SUPPLIED MATERIAL Block Start

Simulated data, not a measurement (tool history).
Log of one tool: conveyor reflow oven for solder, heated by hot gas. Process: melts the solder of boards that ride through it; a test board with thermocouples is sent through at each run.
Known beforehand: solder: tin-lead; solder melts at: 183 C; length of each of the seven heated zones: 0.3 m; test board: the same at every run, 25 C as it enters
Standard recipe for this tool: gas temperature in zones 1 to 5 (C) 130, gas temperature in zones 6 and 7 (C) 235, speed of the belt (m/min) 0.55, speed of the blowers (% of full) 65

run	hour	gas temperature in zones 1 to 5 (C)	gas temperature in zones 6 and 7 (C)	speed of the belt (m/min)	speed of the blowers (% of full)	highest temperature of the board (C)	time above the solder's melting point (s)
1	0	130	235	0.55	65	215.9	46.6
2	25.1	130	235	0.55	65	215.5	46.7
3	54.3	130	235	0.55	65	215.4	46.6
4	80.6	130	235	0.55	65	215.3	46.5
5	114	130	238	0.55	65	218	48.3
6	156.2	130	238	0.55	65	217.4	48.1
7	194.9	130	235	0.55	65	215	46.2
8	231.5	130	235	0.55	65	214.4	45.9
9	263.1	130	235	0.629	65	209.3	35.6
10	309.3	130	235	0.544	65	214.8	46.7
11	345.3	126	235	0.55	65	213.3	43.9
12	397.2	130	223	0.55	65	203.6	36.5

SUPPLIED MATERIAL Block End

ACTION ITEM: In the answer, each entry from the listing must be transcribed exactly.

EXERCISE OUTPUT:
Simulated data, not a measurement (tool history).
Log of one tool: conveyor reflow oven for solder, heated by hot gas. Process: melts the solder of boards that ride through it; a test board with thermocouples is sent through at each run.
Known beforehand: solder: tin-lead; solder melts at: 183 C; length of each of the seven heated zones: 0.3 m; test board: the same at every run, 25 C as it enters
Standard recipe for this tool: gas temperature in zones 1 to 5 (C) 130, gas temperature in zones 6 and 7 (C) 235, speed of the belt (m/min) 0.55, speed of the blowers (% of full) 65

run	hour	gas temperature in zones 1 to 5 (C)	gas temperature in zones 6 and 7 (C)	speed of the belt (m/min)	speed of the blowers (% of full)	highest temperature of the board (C)	time above the solder's melting point (s)
1	0	130	235	0.55	65	215.9	46.6
2	25.1	130	235	0.55	65	215.5	46.7
3	54.3	130	235	0.55	65	215.4	46.6
4	80.6	130	235	0.55	65	215.3	46.5
5	114	130	238	0.55	65	218	48.3
6	156.2	130	238	0.55	65	217.4	48.1
7	194.9	130	235	0.55	65	215	46.2
8	231.5	130	235	0.55	65	214.4	45.9
9	263.1	130	235	0.629	65	209.3	35.6
10	309.3	130	235	0.544	65	214.8	46.7
11	345.3	126	235	0.55	65	213.3	43.9
12	397.2	130	223	0.55	65	203.6	36.5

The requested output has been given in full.